The whole of the data is to be returned without a single change.

• [Entries provided]

--- START ---

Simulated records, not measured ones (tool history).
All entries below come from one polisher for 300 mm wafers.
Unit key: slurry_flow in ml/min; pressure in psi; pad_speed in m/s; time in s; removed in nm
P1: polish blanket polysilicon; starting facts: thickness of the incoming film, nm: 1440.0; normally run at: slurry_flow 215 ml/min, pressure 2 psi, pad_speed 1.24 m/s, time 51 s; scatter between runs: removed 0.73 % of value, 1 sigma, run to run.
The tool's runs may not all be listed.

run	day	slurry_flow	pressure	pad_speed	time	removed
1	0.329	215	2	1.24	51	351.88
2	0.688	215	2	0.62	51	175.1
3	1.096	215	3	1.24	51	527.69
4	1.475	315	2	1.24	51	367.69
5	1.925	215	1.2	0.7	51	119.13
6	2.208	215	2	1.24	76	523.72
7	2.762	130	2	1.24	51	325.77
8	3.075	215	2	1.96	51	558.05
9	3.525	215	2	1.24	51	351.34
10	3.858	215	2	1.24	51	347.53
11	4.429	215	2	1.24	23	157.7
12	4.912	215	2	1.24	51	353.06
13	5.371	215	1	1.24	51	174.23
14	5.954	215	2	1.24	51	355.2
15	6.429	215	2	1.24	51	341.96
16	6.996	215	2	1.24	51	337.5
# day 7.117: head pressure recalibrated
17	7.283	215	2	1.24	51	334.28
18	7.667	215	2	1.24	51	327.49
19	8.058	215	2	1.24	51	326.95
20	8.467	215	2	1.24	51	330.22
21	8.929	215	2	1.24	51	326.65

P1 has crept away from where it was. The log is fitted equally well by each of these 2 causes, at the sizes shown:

--- END ---

• [Response]
Simulated records, not measured ones (tool history).
All entries below come from one polisher for 300 mm wafers.
Unit key: slurry_flow in ml/min; pressure in psi; pad_speed in m/s; time in s; removed in nm
P1: polish blanket polysilicon; starting facts: thickness of the incoming film, nm: 1440.0; normally run at: slurry_flow 215 ml/min, pressure 2 psi, pad_speed 1.24 m/s, time 51 s; scatter between runs: removed 0.73 % of value, 1 sigma, run to run.
The tool's runs may not all be listed.

run	day	slurry_flow	pressure	pad_speed	time	removed
1	0.329	215	2	1.24	51	351.88
2	0.688	215	2	0.62	51	175.1
3	1.096	215	3	1.24	51	527.69
4	1.475	315	2	1.24	51	367.69
5	1.925	215	1.2	0.7	51	119.13
6	2.208	215	2	1.24	76	523.72
7	2.762	130	2	1.24	51	325.77
8	3.075	215	2	1.96	51	558.05
9	3.525	215	2	1.24	51	351.34
10	3.858	215	2	1.24	51	347.53
11	4.429	215	2	1.24	23	157.7
12	4.912	215	2	1.24	51	353.06
13	5.371	215	1	1.24	51	174.23
14	5.954	215	2	1.24	51	355.2
15	6.429	215	2	1.24	51	341.96
16	6.996	215	2	1.24	51	337.5
# day 7.117: head pressure recalibrated
17	7.283	215	2	1.24	51	334.28
18	7.667	215	2	1.24	51	327.49
19	8.058	215	2	1.24	51	326.95
20	8.467	215	2	1.24	51	330.22
21	8.929	215	2	1.24	51	326.65

P1 has crept away from where it was. The log is fitted equally well by each of these 2 causes, at the sizes shown:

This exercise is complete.